**REQUIRED ACTION**
Only the lines below from the one containing "Height 0 is" to the one containing "the cross-section changed." should be repeated, both included and unchanged.

··· DATASET EXTRACT

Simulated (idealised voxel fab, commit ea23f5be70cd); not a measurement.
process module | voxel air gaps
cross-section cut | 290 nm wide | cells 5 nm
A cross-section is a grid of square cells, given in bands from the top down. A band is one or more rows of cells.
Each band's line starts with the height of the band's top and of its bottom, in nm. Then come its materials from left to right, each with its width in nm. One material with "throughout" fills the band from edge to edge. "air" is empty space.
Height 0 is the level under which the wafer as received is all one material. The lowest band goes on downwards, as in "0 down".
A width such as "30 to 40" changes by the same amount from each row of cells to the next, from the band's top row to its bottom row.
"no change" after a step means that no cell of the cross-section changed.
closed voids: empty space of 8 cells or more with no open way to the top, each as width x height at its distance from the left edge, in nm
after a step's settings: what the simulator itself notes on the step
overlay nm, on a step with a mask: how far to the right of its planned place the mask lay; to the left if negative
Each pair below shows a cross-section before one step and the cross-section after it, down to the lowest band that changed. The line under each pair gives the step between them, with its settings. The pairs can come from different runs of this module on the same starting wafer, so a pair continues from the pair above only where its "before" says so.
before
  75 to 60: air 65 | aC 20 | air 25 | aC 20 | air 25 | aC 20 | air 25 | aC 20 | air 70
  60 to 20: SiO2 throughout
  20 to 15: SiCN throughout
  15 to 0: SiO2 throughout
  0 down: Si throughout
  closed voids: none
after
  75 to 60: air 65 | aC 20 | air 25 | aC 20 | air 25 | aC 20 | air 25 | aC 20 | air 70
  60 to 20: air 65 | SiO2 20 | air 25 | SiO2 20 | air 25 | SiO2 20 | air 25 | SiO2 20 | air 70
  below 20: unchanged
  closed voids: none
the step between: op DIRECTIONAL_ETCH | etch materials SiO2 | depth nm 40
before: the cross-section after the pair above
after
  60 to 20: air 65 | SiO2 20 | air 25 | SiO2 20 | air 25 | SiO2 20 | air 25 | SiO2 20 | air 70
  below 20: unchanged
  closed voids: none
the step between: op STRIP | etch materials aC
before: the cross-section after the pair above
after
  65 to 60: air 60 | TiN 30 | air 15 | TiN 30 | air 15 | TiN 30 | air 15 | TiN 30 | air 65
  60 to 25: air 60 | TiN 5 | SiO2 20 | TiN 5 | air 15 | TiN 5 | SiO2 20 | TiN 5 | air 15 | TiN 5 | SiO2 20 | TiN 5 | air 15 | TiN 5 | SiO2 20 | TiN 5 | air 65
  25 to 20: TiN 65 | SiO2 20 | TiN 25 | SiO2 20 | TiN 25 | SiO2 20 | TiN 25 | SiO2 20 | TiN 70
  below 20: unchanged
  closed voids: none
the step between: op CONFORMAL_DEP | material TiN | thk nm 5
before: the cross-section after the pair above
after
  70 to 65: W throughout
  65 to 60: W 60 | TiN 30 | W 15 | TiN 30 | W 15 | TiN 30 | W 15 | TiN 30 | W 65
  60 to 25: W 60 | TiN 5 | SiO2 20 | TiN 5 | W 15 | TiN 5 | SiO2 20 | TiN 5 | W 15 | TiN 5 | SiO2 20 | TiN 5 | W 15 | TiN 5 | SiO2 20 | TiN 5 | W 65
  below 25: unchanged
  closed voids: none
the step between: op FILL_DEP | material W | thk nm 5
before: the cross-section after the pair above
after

······

**WORKED SOLUTION**
Height 0 is the level under which the wafer as received is all one material. The lowest band goes on downwards, as in "0 down".
A width such as "30 to 40" changes by the same amount from each row of cells to the next, from the band's top row to its bottom row.
"no change" after a step means that no cell of the cross-section changed.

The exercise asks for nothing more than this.